Entries supplied:
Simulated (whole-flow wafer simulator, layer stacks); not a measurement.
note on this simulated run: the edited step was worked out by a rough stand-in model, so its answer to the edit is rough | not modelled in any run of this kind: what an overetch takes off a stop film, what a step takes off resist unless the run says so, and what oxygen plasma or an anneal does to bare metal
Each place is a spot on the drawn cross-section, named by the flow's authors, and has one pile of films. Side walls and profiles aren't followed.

Brief:
Keeping every line exactly as it is, retype the entries shown above.

Answer space:
Simulated (whole-flow wafer simulator, layer stacks); not a measurement.
note on this simulated run: the edited step was worked out by a rough stand-in model, so its answer to the edit is rough | not modelled in any run of this kind: what an overetch takes off a stop film, what a step takes off resist unless the run says so, and what oxygen plasma or an anneal does to bare metal
Each place is a spot on the drawn cross-section, named by the flow's authors, and has one pile of films. Side walls and profiles aren't followed.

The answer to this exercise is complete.